* **Work instruction**:
Repeat exactly the lines from the start of the material below up to and including the "PWDE_RS, in ohm/sq, at" line.

* **Supplied entries**:
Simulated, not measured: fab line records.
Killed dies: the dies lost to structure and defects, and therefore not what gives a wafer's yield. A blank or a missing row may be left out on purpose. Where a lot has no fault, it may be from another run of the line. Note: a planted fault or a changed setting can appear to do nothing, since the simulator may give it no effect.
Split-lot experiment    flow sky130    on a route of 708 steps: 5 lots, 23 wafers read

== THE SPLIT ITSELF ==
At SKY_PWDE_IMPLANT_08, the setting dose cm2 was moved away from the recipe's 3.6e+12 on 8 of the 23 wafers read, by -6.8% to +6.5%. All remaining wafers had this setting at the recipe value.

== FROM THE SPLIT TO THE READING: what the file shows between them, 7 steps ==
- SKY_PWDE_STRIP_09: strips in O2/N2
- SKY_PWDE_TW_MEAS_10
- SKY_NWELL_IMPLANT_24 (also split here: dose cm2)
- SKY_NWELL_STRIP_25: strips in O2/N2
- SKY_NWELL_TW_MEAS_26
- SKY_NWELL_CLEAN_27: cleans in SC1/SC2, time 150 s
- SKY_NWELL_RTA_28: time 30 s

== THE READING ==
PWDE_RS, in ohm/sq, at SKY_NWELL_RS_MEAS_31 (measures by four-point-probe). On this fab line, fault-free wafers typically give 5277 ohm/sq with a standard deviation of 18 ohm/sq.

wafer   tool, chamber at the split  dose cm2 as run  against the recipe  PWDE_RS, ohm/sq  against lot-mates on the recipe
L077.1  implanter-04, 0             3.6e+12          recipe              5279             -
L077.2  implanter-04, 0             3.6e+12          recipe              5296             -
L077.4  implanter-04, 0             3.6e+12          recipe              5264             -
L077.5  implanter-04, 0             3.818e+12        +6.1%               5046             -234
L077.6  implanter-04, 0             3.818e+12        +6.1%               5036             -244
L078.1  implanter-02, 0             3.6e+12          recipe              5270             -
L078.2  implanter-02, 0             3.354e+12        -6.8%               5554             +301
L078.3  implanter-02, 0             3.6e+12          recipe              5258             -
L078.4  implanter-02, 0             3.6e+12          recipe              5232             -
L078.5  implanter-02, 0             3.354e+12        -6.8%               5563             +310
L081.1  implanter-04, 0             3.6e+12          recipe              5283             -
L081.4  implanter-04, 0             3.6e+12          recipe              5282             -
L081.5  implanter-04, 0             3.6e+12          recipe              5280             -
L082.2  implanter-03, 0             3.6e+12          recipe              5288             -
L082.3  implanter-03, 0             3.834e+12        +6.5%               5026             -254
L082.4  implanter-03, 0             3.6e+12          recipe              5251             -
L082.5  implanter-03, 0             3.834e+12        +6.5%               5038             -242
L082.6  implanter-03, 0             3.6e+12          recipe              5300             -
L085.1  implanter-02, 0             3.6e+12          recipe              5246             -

* **Task response**:
Simulated, not measured: fab line records.
Killed dies: the dies lost to structure and defects, and therefore not what gives a wafer's yield. A blank or a missing row may be left out on purpose. Where a lot has no fault, it may be from another run of the line. Note: a planted fault or a changed setting can appear to do nothing, since the simulator may give it no effect.
Split-lot experiment    flow sky130    on a route of 708 steps: 5 lots, 23 wafers read

== THE SPLIT ITSELF ==
At SKY_PWDE_IMPLANT_08, the setting dose cm2 was moved away from the recipe's 3.6e+12 on 8 of the 23 wafers read, by -6.8% to +6.5%. All remaining wafers had this setting at the recipe value.

== FROM THE SPLIT TO THE READING: what the file shows between them, 7 steps ==
- SKY_PWDE_STRIP_09: strips in O2/N2
- SKY_PWDE_TW_MEAS_10
- SKY_NWELL_IMPLANT_24 (also split here: dose cm2)
- SKY_NWELL_STRIP_25: strips in O2/N2
- SKY_NWELL_TW_MEAS_26
- SKY_NWELL_CLEAN_27: cleans in SC1/SC2, time 150 s
- SKY_NWELL_RTA_28: time 30 s

== THE READING ==
PWDE_RS, in ohm/sq, at SKY_NWELL_RS_MEAS_31 (measures by four-point-probe). On this fab line, fault-free wafers typically give 5277 ohm/sq with a standard deviation of 18 ohm/sq.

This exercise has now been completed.